● ASSIGNED TASK: Every line between the top of the data below and the line with "[record] lots = 5", both ends included, must be retyped exactly.

● INFORMATION:
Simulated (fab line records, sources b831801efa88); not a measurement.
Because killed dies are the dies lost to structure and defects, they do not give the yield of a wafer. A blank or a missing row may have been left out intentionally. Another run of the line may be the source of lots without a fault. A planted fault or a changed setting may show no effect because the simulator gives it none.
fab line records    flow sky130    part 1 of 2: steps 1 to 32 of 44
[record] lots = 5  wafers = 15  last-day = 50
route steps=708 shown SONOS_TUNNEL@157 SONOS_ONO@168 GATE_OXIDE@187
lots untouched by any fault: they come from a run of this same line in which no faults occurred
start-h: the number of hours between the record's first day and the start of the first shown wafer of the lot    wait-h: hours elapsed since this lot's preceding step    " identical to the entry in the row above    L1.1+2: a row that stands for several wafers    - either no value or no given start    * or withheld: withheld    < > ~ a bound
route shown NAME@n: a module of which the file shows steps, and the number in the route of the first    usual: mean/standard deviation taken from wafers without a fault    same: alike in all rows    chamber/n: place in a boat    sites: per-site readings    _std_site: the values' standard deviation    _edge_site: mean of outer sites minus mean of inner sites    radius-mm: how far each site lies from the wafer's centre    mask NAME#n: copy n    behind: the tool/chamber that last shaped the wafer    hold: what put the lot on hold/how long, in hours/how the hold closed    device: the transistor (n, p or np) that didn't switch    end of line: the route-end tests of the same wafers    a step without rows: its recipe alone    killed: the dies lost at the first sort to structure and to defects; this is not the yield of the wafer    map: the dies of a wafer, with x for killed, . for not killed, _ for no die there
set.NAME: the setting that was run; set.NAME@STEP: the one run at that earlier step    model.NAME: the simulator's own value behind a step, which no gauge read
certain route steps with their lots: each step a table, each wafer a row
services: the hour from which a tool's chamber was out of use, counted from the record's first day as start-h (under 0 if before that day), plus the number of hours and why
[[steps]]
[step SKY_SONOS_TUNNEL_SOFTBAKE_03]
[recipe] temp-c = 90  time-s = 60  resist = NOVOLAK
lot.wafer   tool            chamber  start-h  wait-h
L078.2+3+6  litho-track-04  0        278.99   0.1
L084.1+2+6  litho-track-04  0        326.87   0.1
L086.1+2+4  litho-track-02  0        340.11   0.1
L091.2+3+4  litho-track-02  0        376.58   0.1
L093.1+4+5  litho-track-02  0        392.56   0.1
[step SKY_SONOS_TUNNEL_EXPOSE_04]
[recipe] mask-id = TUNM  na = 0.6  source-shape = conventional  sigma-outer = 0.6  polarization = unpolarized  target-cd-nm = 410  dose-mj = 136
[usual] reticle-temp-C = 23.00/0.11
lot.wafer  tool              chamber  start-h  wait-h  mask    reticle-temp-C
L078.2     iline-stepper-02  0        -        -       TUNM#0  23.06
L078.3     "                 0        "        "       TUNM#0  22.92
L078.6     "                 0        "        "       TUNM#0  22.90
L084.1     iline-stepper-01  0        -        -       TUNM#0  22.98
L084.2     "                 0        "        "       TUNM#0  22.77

● EXERCISE RESPONSE:
Simulated (fab line records, sources b831801efa88); not a measurement.
Because killed dies are the dies lost to structure and defects, they do not give the yield of a wafer. A blank or a missing row may have been left out intentionally. Another run of the line may be the source of lots without a fault. A planted fault or a changed setting may show no effect because the simulator gives it none.
fab line records    flow sky130    part 1 of 2: steps 1 to 32 of 44
[record] lots = 5  wafers = 15  last-day = 50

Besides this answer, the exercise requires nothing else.